§ **EXTRACTED INFORMATION**:

━━━━━━━━━━━━━━━━━━━━━━━━━━━━━━

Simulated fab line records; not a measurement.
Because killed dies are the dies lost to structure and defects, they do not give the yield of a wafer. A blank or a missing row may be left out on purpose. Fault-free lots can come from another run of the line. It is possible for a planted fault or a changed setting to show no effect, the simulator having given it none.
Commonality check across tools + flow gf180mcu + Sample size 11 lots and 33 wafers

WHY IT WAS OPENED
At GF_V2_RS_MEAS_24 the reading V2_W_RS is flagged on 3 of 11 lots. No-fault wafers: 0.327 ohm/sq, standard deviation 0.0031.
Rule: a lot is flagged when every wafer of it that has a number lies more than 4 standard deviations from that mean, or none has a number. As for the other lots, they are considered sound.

━━━━━━━━━━━━━━━━━━━━━━━━━━━━━━

§ **WORK ORDER**: Please transcribe the data shown above in full, exactly as it stands.

§ **REPLY**:
Simulated fab line records; not a measurement.
Because killed dies are the dies lost to structure and defects, they do not give the yield of a wafer. A blank or a missing row may be left out on purpose. Fault-free lots can come from another run of the line. It is possible for a planted fault or a changed setting to show no effect, the simulator having given it none.
Commonality check across tools + flow gf180mcu + Sample size 11 lots and 33 wafers

WHY IT WAS OPENED
At GF_V2_RS_MEAS_24 the reading V2_W_RS is flagged on 3 of 11 lots. No-fault wafers: 0.327 ohm/sq, standard deviation 0.0031.
Rule: a lot is flagged when every wafer of it that has a number lies more than 4 standard deviations from that mean, or none has a number. As for the other lots, they are considered sound.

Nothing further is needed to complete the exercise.